WORK ITEM: Repeat only the lines running from the beginning of the material through the line that contains "A cross-section is".

**********

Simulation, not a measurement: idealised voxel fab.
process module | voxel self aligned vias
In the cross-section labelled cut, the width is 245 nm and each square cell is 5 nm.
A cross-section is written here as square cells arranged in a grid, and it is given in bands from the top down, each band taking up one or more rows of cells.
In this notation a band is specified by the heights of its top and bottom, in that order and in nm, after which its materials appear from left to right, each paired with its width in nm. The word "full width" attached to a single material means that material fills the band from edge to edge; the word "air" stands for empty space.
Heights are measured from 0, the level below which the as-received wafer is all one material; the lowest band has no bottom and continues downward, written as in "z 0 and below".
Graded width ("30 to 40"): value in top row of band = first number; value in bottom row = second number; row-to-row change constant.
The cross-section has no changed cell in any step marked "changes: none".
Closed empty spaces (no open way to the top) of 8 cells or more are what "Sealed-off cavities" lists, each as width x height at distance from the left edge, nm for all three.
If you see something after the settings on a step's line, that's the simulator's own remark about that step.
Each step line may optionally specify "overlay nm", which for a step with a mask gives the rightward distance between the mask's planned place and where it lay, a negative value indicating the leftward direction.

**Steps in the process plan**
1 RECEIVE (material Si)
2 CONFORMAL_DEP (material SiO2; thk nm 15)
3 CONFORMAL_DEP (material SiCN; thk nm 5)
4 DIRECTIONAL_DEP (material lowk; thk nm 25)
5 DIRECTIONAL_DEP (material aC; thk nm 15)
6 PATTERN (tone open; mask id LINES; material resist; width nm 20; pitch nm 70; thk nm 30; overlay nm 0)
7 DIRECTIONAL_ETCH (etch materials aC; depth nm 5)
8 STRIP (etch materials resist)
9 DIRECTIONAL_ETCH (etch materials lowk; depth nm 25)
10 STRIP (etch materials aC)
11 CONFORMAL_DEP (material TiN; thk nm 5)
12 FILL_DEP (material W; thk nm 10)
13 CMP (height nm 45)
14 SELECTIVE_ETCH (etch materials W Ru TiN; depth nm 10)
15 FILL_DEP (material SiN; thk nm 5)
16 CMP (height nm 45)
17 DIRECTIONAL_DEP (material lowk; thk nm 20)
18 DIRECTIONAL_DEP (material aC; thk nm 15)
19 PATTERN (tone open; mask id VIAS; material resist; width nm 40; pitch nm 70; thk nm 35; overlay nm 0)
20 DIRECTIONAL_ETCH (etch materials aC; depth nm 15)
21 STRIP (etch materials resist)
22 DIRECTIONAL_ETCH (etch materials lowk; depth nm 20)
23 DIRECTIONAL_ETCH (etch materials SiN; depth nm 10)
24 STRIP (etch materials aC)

**********

REPLY:
Simulation, not a measurement: idealised voxel fab.
process module | voxel self aligned vias
In the cross-section labelled cut, the width is 245 nm and each square cell is 5 nm.
A cross-section is written here as square cells arranged in a grid, and it is given in bands from the top down, each band taking up one or more rows of cells.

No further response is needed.